START Dataset entries
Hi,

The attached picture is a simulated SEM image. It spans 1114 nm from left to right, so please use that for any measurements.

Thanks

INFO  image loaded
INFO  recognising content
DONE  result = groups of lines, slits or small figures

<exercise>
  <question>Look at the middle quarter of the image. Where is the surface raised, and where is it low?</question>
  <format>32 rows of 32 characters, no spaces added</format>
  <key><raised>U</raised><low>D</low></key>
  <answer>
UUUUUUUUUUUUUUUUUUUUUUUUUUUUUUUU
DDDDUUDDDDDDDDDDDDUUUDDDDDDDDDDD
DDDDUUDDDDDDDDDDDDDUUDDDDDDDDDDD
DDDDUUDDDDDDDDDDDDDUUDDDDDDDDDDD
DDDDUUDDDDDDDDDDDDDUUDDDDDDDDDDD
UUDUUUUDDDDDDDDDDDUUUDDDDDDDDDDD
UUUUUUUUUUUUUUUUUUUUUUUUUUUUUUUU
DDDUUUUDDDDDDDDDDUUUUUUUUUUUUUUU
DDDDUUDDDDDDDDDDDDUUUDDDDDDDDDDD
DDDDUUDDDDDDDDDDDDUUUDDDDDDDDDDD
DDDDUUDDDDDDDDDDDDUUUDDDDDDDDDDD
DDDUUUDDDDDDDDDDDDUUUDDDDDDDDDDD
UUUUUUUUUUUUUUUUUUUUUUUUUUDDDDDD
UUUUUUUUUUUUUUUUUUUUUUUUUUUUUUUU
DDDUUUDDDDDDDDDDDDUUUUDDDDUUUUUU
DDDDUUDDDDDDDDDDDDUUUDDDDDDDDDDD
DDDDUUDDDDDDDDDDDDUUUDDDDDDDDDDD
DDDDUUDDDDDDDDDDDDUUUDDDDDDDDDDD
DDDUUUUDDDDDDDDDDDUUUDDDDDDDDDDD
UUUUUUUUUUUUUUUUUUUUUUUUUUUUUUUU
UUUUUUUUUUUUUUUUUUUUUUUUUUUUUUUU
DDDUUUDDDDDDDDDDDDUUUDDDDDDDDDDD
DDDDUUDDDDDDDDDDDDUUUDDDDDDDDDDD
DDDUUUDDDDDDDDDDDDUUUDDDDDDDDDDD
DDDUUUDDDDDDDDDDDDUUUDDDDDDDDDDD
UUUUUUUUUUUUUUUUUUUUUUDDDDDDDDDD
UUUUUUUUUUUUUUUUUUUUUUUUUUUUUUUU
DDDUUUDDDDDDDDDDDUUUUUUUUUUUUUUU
END Dataset entries

## Requirement
Only one stretch of the data above is needed. Restate it word for word, from the line containing "<key><raised>U</raised><low>D</low></key>" through the line containing "DDDUUUUDDDDDDDDDDDUUUDDDDDDDDDDD", both ends included.

## Response
  <key><raised>U</raised><low>D</low></key>
  <answer>
UUUUUUUUUUUUUUUUUUUUUUUUUUUUUUUU
DDDDUUDDDDDDDDDDDDUUUDDDDDDDDDDD
DDDDUUDDDDDDDDDDDDDUUDDDDDDDDDDD
DDDDUUDDDDDDDDDDDDDUUDDDDDDDDDDD
DDDDUUDDDDDDDDDDDDDUUDDDDDDDDDDD
UUDUUUUDDDDDDDDDDDUUUDDDDDDDDDDD
UUUUUUUUUUUUUUUUUUUUUUUUUUUUUUUU
DDDUUUUDDDDDDDDDDUUUUUUUUUUUUUUU
DDDDUUDDDDDDDDDDDDUUUDDDDDDDDDDD
DDDDUUDDDDDDDDDDDDUUUDDDDDDDDDDD
DDDDUUDDDDDDDDDDDDUUUDDDDDDDDDDD
DDDUUUDDDDDDDDDDDDUUUDDDDDDDDDDD
UUUUUUUUUUUUUUUUUUUUUUUUUUDDDDDD
UUUUUUUUUUUUUUUUUUUUUUUUUUUUUUUU
DDDUUUDDDDDDDDDDDDUUUUDDDDUUUUUU
DDDDUUDDDDDDDDDDDDUUUDDDDDDDDDDD
DDDDUUDDDDDDDDDDDDUUUDDDDDDDDDDD
DDDDUUDDDDDDDDDDDDUUUDDDDDDDDDDD
DDDUUUUDDDDDDDDDDDUUUDDDDDDDDDDD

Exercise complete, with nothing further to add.